● DATA RECORDS
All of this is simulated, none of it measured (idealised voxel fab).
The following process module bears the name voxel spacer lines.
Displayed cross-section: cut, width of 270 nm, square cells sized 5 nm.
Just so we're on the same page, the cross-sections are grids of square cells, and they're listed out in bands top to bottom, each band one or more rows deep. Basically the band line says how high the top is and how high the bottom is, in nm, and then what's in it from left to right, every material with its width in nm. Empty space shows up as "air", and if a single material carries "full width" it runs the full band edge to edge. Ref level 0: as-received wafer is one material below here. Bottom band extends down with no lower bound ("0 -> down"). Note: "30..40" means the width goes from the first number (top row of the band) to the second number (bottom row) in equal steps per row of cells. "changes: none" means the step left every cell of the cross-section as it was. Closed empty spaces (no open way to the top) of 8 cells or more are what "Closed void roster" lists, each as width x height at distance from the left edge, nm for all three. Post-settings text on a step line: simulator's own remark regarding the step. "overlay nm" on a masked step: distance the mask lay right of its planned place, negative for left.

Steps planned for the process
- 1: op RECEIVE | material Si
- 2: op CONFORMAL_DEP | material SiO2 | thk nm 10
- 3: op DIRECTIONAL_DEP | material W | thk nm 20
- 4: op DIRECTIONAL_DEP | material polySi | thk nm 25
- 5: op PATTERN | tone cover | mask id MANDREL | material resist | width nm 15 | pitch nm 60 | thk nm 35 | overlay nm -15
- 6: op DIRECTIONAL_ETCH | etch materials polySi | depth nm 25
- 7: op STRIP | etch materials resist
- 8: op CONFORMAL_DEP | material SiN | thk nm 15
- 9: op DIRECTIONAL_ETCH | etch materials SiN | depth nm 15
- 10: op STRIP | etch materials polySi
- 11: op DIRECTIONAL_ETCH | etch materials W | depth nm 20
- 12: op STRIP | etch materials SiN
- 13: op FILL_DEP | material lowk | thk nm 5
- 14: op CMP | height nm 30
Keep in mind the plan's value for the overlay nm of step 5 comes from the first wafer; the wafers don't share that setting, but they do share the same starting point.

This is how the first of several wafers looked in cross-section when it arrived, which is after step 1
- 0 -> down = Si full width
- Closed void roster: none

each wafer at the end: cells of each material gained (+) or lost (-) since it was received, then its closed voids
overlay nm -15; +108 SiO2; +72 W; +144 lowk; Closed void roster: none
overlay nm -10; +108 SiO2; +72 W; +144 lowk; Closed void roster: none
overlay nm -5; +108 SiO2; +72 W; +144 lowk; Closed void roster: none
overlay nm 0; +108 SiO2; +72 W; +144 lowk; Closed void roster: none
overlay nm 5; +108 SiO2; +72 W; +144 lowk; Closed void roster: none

● ACTIVITY
Copy the records above exactly, please, but only from the first line through the line containing "Displayed cross-section: cut, width".

● RESPONSE
All of this is simulated, none of it measured (idealised voxel fab).
The following process module bears the name voxel spacer lines.
Displayed cross-section: cut, width of 270 nm, square cells sized 5 nm.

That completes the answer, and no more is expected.